▶ [Task item]: In the data below, the answer is the run of lines from the line containing "fab line records | flow gf180mcu" through the line containing "start_h: hours from", both included; print it exactly and nothing else.

· · · · ·

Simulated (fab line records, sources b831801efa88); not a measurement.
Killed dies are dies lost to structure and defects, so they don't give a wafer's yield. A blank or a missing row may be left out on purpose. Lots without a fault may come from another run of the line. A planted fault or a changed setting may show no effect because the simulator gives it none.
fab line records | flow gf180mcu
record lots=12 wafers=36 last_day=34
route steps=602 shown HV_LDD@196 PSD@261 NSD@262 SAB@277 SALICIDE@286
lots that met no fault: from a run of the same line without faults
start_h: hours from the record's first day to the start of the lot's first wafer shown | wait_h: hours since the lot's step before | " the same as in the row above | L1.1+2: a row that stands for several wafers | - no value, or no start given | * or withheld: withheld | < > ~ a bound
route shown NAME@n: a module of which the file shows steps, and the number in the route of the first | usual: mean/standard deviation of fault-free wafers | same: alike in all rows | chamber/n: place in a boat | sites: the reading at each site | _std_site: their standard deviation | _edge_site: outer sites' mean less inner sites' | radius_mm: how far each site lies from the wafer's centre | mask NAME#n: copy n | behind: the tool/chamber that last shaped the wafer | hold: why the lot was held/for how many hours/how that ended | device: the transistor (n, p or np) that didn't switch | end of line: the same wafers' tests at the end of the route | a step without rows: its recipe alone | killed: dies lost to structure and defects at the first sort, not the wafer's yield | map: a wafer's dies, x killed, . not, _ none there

· · · · ·

▶ [Task result]:
fab line records | flow gf180mcu
record lots=12 wafers=36 last_day=34
route steps=602 shown HV_LDD@196 PSD@261 NSD@262 SAB@277 SALICIDE@286
lots that met no fault: from a run of the same line without faults
start_h: hours from the record's first day to the start of the lot's first wafer shown | wait_h: hours since the lot's step before | " the same as in the row above | L1.1+2: a row that stands for several wafers | - no value, or no start given | * or withheld: withheld | < > ~ a bound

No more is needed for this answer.